▶ **Brief**
Quote the material below exactly as written, from the first line to the line that holds "bottom – 0.109 µm", endpoints included.

▶ **Provided information**
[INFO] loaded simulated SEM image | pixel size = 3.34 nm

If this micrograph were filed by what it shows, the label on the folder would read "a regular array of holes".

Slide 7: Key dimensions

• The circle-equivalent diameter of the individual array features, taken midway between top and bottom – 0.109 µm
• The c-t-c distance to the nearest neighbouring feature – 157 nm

▶ **Expected answer**
[INFO] loaded simulated SEM image | pixel size = 3.34 nm

If this micrograph were filed by what it shows, the label on the folder would read "a regular array of holes".

Slide 7: Key dimensions

• The circle-equivalent diameter of the individual array features, taken midway between top and bottom – 0.109 µm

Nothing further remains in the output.